▸ **Exercise**: Return the lines of the data below exactly. Start at the first and end with the line containing "P3: pattern etch".

++++ Records provided ++++
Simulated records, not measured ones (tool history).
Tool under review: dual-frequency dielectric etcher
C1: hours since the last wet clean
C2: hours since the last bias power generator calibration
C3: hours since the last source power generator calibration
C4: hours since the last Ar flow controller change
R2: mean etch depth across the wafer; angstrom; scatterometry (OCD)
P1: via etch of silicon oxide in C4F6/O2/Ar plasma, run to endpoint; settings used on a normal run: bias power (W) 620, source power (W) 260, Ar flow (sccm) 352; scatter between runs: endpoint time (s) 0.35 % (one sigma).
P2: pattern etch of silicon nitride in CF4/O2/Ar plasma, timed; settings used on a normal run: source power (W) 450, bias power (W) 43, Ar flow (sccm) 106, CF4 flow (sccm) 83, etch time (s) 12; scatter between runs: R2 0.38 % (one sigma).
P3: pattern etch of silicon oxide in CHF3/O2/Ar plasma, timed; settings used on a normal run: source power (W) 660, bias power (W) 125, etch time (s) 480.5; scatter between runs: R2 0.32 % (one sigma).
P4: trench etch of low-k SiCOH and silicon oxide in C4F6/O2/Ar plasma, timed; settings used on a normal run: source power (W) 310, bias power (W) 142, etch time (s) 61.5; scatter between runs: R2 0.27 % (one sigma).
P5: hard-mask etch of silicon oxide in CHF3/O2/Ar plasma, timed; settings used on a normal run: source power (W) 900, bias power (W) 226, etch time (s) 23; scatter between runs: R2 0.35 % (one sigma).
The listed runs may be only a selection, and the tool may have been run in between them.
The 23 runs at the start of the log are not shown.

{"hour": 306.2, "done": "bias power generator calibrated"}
++++

▸ **Task result**:
Simulated records, not measured ones (tool history).
Tool under review: dual-frequency dielectric etcher
C1: hours since the last wet clean
C2: hours since the last bias power generator calibration
C3: hours since the last source power generator calibration
C4: hours since the last Ar flow controller change
R2: mean etch depth across the wafer; angstrom; scatterometry (OCD)
P1: via etch of silicon oxide in C4F6/O2/Ar plasma, run to endpoint; settings used on a normal run: bias power (W) 620, source power (W) 260, Ar flow (sccm) 352; scatter between runs: endpoint time (s) 0.35 % (one sigma).
P2: pattern etch of silicon nitride in CF4/O2/Ar plasma, timed; settings used on a normal run: source power (W) 450, bias power (W) 43, Ar flow (sccm) 106, CF4 flow (sccm) 83, etch time (s) 12; scatter between runs: R2 0.38 % (one sigma).
P3: pattern etch of silicon oxide in CHF3/O2/Ar plasma, timed; settings used on a normal run: source power (W) 660, bias power (W) 125, etch time (s) 480.5; scatter between runs: R2 0.32 % (one sigma).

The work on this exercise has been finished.